● **TASK ITEM**: Repeat the lines below exactly as written, please, from the line with "## 1. WHAT WENT WRONG" to the line with "V1_CVD_02_THK at GF_V1_THK_MEAS_03", both lines included, and no others.

● **INFORMATION**:
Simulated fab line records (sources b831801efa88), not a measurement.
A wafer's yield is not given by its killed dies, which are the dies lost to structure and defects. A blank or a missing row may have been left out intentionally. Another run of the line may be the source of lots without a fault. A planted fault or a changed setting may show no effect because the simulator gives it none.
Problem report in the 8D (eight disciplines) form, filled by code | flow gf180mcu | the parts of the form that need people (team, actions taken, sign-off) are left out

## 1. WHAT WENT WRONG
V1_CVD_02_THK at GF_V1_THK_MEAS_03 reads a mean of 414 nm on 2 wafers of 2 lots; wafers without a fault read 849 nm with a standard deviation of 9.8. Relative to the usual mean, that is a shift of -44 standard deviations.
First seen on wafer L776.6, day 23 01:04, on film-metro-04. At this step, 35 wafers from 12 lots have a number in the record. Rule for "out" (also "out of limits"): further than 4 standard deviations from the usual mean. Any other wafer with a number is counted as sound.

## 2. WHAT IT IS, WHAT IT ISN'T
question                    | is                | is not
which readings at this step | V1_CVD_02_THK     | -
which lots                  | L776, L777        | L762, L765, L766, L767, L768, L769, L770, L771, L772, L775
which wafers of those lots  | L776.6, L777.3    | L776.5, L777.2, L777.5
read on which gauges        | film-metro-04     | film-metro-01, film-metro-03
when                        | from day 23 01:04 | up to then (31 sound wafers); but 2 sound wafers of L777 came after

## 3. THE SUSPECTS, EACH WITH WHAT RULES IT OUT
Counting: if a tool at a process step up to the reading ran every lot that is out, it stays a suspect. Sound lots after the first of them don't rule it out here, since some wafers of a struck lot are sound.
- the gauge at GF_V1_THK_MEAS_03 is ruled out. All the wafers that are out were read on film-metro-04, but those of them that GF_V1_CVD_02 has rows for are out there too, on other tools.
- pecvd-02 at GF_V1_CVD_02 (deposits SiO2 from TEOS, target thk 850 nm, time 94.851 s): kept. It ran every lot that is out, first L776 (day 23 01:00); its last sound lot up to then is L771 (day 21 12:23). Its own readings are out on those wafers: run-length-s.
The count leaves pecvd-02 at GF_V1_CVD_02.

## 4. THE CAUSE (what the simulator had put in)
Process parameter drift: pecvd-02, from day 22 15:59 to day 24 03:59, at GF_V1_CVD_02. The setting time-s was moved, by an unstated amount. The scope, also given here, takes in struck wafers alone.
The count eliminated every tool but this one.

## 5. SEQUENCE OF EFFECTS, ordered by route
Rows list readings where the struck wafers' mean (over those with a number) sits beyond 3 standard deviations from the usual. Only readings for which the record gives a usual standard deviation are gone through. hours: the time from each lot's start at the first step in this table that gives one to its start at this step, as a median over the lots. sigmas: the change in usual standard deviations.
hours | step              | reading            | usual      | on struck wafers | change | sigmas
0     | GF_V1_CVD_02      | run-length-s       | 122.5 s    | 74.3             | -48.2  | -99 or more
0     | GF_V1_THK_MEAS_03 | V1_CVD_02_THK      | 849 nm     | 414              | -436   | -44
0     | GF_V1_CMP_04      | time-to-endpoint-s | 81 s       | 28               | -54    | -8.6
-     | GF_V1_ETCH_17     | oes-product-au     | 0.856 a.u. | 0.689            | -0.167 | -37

● **PROBLEM SOLUTION**:
## 1. WHAT WENT WRONG
V1_CVD_02_THK at GF_V1_THK_MEAS_03 reads a mean of 414 nm on 2 wafers of 2 lots; wafers without a fault read 849 nm with a standard deviation of 9.8. Relative to the usual mean, that is a shift of -44 standard deviations.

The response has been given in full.